Return the lines of the data below exactly. Start at the first and end with the line containing "At each step".

======== MATERIAL SUPPLIED
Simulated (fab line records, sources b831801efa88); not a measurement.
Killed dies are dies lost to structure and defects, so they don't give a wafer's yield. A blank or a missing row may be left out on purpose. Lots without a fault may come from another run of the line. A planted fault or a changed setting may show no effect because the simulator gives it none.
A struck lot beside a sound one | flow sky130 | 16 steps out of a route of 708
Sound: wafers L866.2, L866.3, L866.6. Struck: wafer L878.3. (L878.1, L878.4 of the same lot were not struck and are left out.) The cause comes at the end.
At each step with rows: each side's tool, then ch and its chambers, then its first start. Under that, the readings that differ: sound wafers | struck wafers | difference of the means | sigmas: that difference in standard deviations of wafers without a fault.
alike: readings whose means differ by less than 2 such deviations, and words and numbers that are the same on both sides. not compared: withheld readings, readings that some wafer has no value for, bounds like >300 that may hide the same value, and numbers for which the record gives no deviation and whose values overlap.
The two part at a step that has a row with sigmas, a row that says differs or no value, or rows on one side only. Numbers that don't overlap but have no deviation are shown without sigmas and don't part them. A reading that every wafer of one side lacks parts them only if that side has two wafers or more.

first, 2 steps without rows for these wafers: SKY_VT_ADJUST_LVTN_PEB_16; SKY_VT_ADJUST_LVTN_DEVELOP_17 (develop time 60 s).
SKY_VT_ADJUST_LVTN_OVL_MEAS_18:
================

PROBLEM SOLUTION -
Simulated (fab line records, sources b831801efa88); not a measurement.
Killed dies are dies lost to structure and defects, so they don't give a wafer's yield. A blank or a missing row may be left out on purpose. Lots without a fault may come from another run of the line. A planted fault or a changed setting may show no effect because the simulator gives it none.
A struck lot beside a sound one | flow sky130 | 16 steps out of a route of 708
Sound: wafers L866.2, L866.3, L866.6. Struck: wafer L878.3. (L878.1, L878.4 of the same lot were not struck and are left out.) The cause comes at the end.
At each step with rows: each side's tool, then ch and its chambers, then its first start. Under that, the readings that differ: sound wafers | struck wafers | difference of the means | sigmas: that difference in standard deviations of wafers without a fault.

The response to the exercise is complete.